### Work task
Everything from the line containing "heater temperature recalibrated" through the line containing "RF generator calibrated" in the listing below should be copied exactly, and nothing more.

### Extracted information
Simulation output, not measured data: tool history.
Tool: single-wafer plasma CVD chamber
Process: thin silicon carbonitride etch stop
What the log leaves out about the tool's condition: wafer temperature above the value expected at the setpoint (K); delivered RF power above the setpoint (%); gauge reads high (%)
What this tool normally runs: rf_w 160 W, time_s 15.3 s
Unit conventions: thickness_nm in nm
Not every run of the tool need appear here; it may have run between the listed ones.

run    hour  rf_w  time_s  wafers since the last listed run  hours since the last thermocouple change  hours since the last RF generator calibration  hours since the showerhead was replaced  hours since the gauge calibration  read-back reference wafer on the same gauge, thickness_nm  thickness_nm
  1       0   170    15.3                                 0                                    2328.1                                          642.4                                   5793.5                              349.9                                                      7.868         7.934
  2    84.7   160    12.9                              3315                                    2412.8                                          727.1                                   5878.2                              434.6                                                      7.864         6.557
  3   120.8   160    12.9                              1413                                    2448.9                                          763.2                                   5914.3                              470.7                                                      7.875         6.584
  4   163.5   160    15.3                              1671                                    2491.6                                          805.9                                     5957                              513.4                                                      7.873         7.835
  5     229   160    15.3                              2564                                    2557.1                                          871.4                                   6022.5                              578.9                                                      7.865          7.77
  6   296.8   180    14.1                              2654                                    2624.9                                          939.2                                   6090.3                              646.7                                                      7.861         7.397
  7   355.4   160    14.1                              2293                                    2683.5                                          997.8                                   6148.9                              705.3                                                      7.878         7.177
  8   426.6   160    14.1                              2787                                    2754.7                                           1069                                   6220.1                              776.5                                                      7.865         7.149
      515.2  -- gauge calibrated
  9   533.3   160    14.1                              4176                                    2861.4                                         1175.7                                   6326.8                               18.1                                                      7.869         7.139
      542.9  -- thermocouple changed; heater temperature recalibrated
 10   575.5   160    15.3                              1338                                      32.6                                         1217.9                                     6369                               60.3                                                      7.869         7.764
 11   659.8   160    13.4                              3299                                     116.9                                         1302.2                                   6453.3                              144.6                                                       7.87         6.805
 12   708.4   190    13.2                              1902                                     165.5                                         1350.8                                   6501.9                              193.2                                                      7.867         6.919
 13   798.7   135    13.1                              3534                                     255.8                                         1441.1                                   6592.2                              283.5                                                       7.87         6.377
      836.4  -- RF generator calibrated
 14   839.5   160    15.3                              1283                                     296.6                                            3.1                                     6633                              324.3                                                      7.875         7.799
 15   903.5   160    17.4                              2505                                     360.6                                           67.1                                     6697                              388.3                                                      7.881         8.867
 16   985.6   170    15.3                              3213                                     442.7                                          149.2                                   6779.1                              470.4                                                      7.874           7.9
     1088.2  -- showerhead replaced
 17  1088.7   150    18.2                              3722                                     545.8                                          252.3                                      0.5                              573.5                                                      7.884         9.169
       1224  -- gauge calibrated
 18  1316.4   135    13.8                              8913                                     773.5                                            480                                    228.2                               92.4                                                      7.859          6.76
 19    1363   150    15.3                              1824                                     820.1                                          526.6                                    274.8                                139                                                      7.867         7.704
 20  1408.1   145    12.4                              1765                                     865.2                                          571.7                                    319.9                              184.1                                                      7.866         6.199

### Answer box
      542.9  -- thermocouple changed; heater temperature recalibrated
 10   575.5   160    15.3                              1338                                      32.6                                         1217.9                                     6369                               60.3                                                      7.869         7.764
 11   659.8   160    13.4                              3299                                     116.9                                         1302.2                                   6453.3                              144.6                                                       7.87         6.805
 12   708.4   190    13.2                              1902                                     165.5                                         1350.8                                   6501.9                              193.2                                                      7.867         6.919
 13   798.7   135    13.1                              3534                                     255.8                                         1441.1                                   6592.2                              283.5                                                       7.87         6.377
      836.4  -- RF generator calibrated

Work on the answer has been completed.